### WORK TASK
Make an exact copy of all the records.

[DATA SECTION Boundary: Start]
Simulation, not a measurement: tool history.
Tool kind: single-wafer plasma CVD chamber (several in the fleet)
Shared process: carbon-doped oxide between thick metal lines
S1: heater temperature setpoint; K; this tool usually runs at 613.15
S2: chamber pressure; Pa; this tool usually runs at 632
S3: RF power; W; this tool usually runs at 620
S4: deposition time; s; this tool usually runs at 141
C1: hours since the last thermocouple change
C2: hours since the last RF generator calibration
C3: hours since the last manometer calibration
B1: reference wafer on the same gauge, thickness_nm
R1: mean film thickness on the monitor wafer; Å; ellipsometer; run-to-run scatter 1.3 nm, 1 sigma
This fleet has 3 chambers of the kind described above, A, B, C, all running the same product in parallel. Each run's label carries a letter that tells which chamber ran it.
[DATA SECTION Boundary: End]

### EXERCISE RESPONSE
Simulation, not a measurement: tool history.
Tool kind: single-wafer plasma CVD chamber (several in the fleet)
Shared process: carbon-doped oxide between thick metal lines
S1: heater temperature setpoint; K; this tool usually runs at 613.15
S2: chamber pressure; Pa; this tool usually runs at 632
S3: RF power; W; this tool usually runs at 620
S4: deposition time; s; this tool usually runs at 141
C1: hours since the last thermocouple change
C2: hours since the last RF generator calibration
C3: hours since the last manometer calibration
B1: reference wafer on the same gauge, thickness_nm
R1: mean film thickness on the monitor wafer; Å; ellipsometer; run-to-run scatter 1.3 nm, 1 sigma
This fleet has 3 chambers of the kind described above, A, B, C, all running the same product in parallel. Each run's label carries a letter that tells which chamber ran it.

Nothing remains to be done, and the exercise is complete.